== Dataset records ==
—————
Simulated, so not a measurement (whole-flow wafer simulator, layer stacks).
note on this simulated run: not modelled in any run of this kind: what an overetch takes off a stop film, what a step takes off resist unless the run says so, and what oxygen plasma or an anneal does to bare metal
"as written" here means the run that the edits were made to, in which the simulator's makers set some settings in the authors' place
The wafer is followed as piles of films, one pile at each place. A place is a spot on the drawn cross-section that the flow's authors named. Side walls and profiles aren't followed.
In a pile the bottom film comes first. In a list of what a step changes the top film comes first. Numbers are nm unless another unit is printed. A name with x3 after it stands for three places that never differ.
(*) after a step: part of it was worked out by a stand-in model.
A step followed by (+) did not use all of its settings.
—————

== Work instruction ==
What is needed is an exact reproduction of the data.

== Task response ==
Simulated, so not a measurement (whole-flow wafer simulator, layer stacks).
note on this simulated run: not modelled in any run of this kind: what an overetch takes off a stop film, what a step takes off resist unless the run says so, and what oxygen plasma or an anneal does to bare metal
"as written" here means the run that the edits were made to, in which the simulator's makers set some settings in the authors' place
The wafer is followed as piles of films, one pile at each place. A place is a spot on the drawn cross-section that the flow's authors named. Side walls and profiles aren't followed.
In a pile the bottom film comes first. In a list of what a step changes the top film comes first. Numbers are nm unless another unit is printed. A name with x3 after it stands for three places that never differ.
(*) after a step: part of it was worked out by a stand-in model.
A step followed by (+) did not use all of its settings.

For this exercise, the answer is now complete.